>>>

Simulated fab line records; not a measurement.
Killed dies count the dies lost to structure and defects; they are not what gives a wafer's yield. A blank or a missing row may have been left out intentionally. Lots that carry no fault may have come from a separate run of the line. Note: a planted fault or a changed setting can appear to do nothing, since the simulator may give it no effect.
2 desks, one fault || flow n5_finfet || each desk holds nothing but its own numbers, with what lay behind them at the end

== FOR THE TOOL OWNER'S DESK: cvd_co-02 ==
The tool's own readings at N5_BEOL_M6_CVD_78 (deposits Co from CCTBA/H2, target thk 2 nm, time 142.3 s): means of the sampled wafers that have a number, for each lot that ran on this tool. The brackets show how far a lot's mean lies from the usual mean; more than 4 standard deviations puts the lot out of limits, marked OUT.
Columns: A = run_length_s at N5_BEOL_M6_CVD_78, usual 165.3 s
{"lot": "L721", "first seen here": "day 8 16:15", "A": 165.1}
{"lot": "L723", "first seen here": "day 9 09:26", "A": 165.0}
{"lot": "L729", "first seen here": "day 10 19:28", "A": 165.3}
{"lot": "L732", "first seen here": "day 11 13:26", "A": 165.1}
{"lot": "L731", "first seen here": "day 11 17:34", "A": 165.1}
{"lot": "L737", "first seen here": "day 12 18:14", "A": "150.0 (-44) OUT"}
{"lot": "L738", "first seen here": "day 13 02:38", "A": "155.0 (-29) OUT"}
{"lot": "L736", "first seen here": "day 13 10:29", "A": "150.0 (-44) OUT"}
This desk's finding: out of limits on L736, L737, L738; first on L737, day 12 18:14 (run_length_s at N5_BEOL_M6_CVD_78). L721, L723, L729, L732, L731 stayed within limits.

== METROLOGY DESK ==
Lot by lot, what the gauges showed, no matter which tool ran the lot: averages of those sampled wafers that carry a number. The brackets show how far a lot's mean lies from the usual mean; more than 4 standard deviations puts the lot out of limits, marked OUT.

<<<

Work item: Look through the data above and return exactly the lines from the one that contains "Killed dies count" to the one that contains "The tool's own", inclusive, with nothing else.

Your solution:
Killed dies count the dies lost to structure and defects; they are not what gives a wafer's yield. A blank or a missing row may have been left out intentionally. Lots that carry no fault may have come from a separate run of the line. Note: a planted fault or a changed setting can appear to do nothing, since the simulator may give it no effect.
2 desks, one fault || flow n5_finfet || each desk holds nothing but its own numbers, with what lay behind them at the end

== FOR THE TOOL OWNER'S DESK: cvd_co-02 ==
The tool's own readings at N5_BEOL_M6_CVD_78 (deposits Co from CCTBA/H2, target thk 2 nm, time 142.3 s): means of the sampled wafers that have a number, for each lot that ran on this tool. The brackets show how far a lot's mean lies from the usual mean; more than 4 standard deviations puts the lot out of limits, marked OUT.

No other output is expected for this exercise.